> [Dataset entries]
►
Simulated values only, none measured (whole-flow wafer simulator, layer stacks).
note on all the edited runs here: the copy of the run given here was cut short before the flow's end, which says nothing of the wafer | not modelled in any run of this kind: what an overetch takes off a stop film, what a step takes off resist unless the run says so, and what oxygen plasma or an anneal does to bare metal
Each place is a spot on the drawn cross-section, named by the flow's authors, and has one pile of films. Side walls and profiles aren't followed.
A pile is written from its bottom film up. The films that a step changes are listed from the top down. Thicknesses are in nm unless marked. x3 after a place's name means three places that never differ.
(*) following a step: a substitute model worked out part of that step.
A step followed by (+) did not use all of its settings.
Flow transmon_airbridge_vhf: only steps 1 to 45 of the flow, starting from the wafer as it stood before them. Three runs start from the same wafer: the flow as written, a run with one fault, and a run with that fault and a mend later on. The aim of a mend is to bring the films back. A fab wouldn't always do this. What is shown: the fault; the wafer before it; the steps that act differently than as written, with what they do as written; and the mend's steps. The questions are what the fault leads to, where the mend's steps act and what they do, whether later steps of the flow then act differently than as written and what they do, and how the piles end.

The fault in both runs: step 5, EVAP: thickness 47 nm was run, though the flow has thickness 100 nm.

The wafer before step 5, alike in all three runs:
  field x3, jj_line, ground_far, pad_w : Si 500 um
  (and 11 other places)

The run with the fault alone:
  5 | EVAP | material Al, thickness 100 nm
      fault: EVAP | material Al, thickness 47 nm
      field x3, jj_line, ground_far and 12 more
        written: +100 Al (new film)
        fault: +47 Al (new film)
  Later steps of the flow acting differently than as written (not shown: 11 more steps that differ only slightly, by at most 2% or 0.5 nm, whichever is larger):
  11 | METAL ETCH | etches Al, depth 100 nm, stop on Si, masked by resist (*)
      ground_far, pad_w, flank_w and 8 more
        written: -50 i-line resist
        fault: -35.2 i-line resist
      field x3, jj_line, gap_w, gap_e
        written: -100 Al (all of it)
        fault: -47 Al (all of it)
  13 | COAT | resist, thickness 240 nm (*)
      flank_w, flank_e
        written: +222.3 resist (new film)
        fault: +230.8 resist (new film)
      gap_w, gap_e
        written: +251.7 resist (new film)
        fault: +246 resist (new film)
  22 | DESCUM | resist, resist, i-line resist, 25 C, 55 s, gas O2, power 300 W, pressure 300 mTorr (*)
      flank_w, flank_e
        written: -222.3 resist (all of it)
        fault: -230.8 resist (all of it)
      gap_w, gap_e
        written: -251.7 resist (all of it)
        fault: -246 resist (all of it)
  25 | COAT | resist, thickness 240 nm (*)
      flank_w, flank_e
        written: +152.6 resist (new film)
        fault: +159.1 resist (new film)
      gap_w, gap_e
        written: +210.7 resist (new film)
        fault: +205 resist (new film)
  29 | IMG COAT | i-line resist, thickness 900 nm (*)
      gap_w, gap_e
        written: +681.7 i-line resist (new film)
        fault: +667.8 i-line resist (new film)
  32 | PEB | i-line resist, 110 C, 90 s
◄

> [Work item] Print exactly the lines of the listing above starting at the line containing "written: +251.7 resist (new film)" and ending at the line containing "written: -251.7 resist (all of it)", both included.

> [Response box]
        written: +251.7 resist (new film)
        fault: +246 resist (new film)
  22 | DESCUM | resist, resist, i-line resist, 25 C, 55 s, gas O2, power 300 W, pressure 300 mTorr (*)
      flank_w, flank_e
        written: -222.3 resist (all of it)
        fault: -230.8 resist (all of it)
      gap_w, gap_e
        written: -251.7 resist (all of it)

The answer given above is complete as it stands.